- Assignment -
Repeat verbatim, and only, the lines of the data below, beginning at the line that contains "services: when a" and stopping after the line that contains "L090.1;litho-track-01;0;106.23;0.1;46.6".

Information supplied section start

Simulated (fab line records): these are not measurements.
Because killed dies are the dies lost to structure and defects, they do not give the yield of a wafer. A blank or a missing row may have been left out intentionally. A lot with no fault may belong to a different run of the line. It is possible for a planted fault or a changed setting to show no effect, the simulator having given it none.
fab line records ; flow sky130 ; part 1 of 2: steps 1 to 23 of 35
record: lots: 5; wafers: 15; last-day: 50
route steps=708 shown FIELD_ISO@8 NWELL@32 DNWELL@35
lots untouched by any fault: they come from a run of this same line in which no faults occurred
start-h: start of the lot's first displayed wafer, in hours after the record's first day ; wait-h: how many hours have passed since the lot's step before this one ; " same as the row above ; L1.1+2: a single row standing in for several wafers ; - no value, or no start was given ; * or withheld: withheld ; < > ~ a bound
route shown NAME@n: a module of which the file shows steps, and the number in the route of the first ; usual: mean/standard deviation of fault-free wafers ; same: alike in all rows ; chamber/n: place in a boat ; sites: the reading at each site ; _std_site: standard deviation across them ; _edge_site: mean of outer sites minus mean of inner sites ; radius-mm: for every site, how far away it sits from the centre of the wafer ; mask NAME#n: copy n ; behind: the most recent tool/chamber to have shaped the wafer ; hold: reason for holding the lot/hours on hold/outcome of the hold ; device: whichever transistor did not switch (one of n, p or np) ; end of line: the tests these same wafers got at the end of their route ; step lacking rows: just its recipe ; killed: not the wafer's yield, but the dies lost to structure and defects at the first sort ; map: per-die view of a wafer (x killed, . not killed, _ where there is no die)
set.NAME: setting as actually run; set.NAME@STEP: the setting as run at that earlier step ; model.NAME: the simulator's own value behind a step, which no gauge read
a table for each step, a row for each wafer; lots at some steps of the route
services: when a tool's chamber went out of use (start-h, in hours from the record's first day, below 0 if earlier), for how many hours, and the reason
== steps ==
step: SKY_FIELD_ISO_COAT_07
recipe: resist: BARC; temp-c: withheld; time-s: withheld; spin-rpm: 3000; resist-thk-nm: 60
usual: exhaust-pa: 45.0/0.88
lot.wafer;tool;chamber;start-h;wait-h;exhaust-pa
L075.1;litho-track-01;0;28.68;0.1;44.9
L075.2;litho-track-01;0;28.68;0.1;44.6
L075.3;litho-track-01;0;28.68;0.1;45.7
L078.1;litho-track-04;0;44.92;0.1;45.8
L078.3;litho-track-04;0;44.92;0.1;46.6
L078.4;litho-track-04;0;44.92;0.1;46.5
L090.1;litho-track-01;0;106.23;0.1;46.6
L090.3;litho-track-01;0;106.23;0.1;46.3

Information supplied section end

- Answer box -
services: when a tool's chamber went out of use (start-h, in hours from the record's first day, below 0 if earlier), for how many hours, and the reason
== steps ==
step: SKY_FIELD_ISO_COAT_07
recipe: resist: BARC; temp-c: withheld; time-s: withheld; spin-rpm: 3000; resist-thk-nm: 60
usual: exhaust-pa: 45.0/0.88
lot.wafer;tool;chamber;start-h;wait-h;exhaust-pa
L075.1;litho-track-01;0;28.68;0.1;44.9
L075.2;litho-track-01;0;28.68;0.1;44.6
L075.3;litho-track-01;0;28.68;0.1;45.7
L078.1;litho-track-04;0;44.92;0.1;45.8
L078.3;litho-track-04;0;44.92;0.1;46.6
L078.4;litho-track-04;0;44.92;0.1;46.5
L090.1;litho-track-01;0;106.23;0.1;46.6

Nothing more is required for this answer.